Stored data »
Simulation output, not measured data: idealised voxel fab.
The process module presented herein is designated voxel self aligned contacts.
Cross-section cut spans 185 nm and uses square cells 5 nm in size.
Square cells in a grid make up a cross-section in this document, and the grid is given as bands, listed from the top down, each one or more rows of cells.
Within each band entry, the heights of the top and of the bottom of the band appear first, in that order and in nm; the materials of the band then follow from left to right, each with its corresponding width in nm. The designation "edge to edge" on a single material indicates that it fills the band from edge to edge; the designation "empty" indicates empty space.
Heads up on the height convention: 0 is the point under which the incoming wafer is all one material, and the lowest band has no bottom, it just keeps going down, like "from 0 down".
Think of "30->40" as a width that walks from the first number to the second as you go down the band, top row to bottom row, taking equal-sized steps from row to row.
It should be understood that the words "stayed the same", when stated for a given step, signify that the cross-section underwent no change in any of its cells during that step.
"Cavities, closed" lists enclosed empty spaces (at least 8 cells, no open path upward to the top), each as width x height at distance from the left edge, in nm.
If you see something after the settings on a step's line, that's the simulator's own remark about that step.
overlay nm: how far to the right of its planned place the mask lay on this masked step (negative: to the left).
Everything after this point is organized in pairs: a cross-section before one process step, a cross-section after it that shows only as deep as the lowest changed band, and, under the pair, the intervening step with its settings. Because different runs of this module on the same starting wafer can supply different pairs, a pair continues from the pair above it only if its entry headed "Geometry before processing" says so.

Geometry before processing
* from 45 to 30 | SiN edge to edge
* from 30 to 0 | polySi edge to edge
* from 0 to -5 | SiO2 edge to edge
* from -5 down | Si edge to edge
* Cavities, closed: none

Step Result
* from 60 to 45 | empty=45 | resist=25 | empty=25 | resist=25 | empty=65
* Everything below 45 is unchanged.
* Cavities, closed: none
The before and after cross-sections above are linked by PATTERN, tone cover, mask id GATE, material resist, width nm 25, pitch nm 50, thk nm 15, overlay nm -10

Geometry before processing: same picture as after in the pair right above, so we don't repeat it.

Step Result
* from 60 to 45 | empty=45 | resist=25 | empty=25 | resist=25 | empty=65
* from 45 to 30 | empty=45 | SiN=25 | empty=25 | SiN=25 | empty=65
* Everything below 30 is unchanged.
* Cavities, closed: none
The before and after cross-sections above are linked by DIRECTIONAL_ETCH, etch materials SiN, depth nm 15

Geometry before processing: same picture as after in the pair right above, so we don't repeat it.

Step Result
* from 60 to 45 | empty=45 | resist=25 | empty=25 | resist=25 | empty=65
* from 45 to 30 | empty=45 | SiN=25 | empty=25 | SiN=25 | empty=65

Required action »
Each line of the records, from the opening one through the line holding "Heads up on", should be restated word for word, with nothing else in the answer.

Answer space »
Simulation output, not measured data: idealised voxel fab.
The process module presented herein is designated voxel self aligned contacts.
Cross-section cut spans 185 nm and uses square cells 5 nm in size.
Square cells in a grid make up a cross-section in this document, and the grid is given as bands, listed from the top down, each one or more rows of cells.
Within each band entry, the heights of the top and of the bottom of the band appear first, in that order and in nm; the materials of the band then follow from left to right, each with its corresponding width in nm. The designation "edge to edge" on a single material indicates that it fills the band from edge to edge; the designation "empty" indicates empty space.
Heads up on the height convention: 0 is the point under which the incoming wafer is all one material, and the lowest band has no bottom, it just keeps going down, like "from 0 down".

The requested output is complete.